After reading the entries below, copy word for word the lines from the first through the line containing "Formally, on a", and stop there.

>>>

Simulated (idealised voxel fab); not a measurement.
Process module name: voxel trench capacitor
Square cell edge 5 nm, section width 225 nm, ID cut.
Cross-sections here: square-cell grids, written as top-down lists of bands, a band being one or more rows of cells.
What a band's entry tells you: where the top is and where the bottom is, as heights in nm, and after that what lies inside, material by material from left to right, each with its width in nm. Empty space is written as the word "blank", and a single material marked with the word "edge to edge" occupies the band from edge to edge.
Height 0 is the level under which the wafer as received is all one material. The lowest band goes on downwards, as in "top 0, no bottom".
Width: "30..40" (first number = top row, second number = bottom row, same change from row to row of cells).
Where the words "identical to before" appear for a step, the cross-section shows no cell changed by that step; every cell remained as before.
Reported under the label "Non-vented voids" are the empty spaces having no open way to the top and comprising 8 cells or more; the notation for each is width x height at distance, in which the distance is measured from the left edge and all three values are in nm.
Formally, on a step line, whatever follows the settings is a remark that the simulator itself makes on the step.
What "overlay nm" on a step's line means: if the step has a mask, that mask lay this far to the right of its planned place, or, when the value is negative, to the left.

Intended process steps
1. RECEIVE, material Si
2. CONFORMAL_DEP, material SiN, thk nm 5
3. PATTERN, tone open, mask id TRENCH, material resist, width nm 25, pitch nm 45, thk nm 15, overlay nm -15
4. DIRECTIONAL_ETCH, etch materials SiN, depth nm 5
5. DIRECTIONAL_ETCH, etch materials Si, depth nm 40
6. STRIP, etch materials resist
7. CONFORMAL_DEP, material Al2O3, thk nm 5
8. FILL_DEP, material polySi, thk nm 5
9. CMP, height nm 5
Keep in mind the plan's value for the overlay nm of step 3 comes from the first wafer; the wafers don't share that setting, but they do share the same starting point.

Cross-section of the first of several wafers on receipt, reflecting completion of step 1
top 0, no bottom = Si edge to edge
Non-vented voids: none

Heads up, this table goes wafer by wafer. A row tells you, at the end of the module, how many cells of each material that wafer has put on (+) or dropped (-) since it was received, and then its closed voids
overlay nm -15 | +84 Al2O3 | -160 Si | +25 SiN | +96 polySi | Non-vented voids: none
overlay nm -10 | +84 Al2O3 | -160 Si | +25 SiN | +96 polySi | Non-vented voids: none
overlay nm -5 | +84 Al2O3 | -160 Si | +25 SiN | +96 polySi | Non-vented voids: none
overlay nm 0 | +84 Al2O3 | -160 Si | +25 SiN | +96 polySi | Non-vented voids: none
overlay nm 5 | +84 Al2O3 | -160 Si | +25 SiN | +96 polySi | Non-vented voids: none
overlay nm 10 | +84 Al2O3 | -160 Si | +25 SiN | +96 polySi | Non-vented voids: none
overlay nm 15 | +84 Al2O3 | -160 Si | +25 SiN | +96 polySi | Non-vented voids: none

<<<

Worked solution:
Simulated (idealised voxel fab); not a measurement.
Process module name: voxel trench capacitor
Square cell edge 5 nm, section width 225 nm, ID cut.
Cross-sections here: square-cell grids, written as top-down lists of bands, a band being one or more rows of cells.
What a band's entry tells you: where the top is and where the bottom is, as heights in nm, and after that what lies inside, material by material from left to right, each with its width in nm. Empty space is written as the word "blank", and a single material marked with the word "edge to edge" occupies the band from edge to edge.
Height 0 is the level under which the wafer as received is all one material. The lowest band goes on downwards, as in "top 0, no bottom".
Width: "30..40" (first number = top row, second number = bottom row, same change from row to row of cells).
Where the words "identical to before" appear for a step, the cross-section shows no cell changed by that step; every cell remained as before.
Reported under the label "Non-vented voids" are the empty spaces having no open way to the top and comprising 8 cells or more; the notation for each is width x height at distance, in which the distance is measured from the left edge and all three values are in nm.
Formally, on a step line, whatever follows the settings is a remark that the simulator itself makes on the step.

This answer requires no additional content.